---------- ENTRIES PROVIDED ----------

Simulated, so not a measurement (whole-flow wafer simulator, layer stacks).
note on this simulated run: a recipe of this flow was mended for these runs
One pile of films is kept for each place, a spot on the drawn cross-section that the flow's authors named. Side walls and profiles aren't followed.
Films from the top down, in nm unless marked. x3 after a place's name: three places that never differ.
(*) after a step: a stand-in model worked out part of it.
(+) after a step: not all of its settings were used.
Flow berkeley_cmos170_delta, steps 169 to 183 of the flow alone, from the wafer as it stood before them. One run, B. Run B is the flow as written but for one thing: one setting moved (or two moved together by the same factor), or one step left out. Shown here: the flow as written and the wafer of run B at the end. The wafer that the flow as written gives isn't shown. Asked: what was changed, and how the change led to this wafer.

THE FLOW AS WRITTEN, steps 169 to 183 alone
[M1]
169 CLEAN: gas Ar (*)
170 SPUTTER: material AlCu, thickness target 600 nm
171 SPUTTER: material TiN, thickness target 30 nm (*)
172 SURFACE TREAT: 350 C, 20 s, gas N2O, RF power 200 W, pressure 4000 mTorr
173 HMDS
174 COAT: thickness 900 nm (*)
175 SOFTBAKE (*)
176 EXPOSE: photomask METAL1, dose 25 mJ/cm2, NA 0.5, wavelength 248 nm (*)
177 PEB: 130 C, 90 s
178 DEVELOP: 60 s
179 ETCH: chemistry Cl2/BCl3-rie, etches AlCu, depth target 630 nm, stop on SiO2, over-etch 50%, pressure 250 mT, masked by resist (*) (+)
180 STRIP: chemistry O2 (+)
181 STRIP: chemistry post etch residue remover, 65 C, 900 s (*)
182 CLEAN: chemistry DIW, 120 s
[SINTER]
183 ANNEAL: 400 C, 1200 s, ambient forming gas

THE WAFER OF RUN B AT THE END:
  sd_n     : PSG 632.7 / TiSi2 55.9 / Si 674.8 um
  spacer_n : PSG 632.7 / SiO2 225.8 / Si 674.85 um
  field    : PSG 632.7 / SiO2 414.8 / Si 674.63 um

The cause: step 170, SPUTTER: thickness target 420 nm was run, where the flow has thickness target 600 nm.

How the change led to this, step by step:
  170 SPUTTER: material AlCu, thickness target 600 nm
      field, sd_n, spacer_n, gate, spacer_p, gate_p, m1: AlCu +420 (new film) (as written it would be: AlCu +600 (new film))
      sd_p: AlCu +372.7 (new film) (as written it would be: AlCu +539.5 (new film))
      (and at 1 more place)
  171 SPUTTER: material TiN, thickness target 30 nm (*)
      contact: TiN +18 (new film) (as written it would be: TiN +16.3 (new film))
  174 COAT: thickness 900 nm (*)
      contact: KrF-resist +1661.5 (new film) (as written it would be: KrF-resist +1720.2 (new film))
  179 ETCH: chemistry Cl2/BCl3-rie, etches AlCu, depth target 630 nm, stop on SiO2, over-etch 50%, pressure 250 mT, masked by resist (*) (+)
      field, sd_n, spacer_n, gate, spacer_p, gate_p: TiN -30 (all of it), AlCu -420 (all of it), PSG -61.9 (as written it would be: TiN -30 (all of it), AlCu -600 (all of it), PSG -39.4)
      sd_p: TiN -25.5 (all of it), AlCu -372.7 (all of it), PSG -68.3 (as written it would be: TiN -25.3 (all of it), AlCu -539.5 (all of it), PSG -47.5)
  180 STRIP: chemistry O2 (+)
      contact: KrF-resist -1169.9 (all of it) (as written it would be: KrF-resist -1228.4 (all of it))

----------

Only the lines from the beginning of the entries through the line bearing "field, sd_n, spacer_n, gate, spacer_p, gate_p, m1: AlCu" should be returned, each exactly as written.

Simulated, so not a measurement (whole-flow wafer simulator, layer stacks).
note on this simulated run: a recipe of this flow was mended for these runs
One pile of films is kept for each place, a spot on the drawn cross-section that the flow's authors named. Side walls and profiles aren't followed.
Films from the top down, in nm unless marked. x3 after a place's name: three places that never differ.
(*) after a step: a stand-in model worked out part of it.
(+) after a step: not all of its settings were used.
Flow berkeley_cmos170_delta, steps 169 to 183 of the flow alone, from the wafer as it stood before them. One run, B. Run B is the flow as written but for one thing: one setting moved (or two moved together by the same factor), or one step left out. Shown here: the flow as written and the wafer of run B at the end. The wafer that the flow as written gives isn't shown. Asked: what was changed, and how the change led to this wafer.

THE FLOW AS WRITTEN, steps 169 to 183 alone
[M1]
169 CLEAN: gas Ar (*)
170 SPUTTER: material AlCu, thickness target 600 nm
171 SPUTTER: material TiN, thickness target 30 nm (*)
172 SURFACE TREAT: 350 C, 20 s, gas N2O, RF power 200 W, pressure 4000 mTorr
173 HMDS
174 COAT: thickness 900 nm (*)
175 SOFTBAKE (*)
176 EXPOSE: photomask METAL1, dose 25 mJ/cm2, NA 0.5, wavelength 248 nm (*)
177 PEB: 130 C, 90 s
178 DEVELOP: 60 s
179 ETCH: chemistry Cl2/BCl3-rie, etches AlCu, depth target 630 nm, stop on SiO2, over-etch 50%, pressure 250 mT, masked by resist (*) (+)
180 STRIP: chemistry O2 (+)
181 STRIP: chemistry post etch residue remover, 65 C, 900 s (*)
182 CLEAN: chemistry DIW, 120 s
[SINTER]
183 ANNEAL: 400 C, 1200 s, ambient forming gas

THE WAFER OF RUN B AT THE END:
  sd_n     : PSG 632.7 / TiSi2 55.9 / Si 674.8 um
  spacer_n : PSG 632.7 / SiO2 225.8 / Si 674.85 um
  field    : PSG 632.7 / SiO2 414.8 / Si 674.63 um

The cause: step 170, SPUTTER: thickness target 420 nm was run, where the flow has thickness target 600 nm.

How the change led to this, step by step:
  170 SPUTTER: material AlCu, thickness target 600 nm
      field, sd_n, spacer_n, gate, spacer_p, gate_p, m1: AlCu +420 (new film) (as written it would be: AlCu +600 (new film))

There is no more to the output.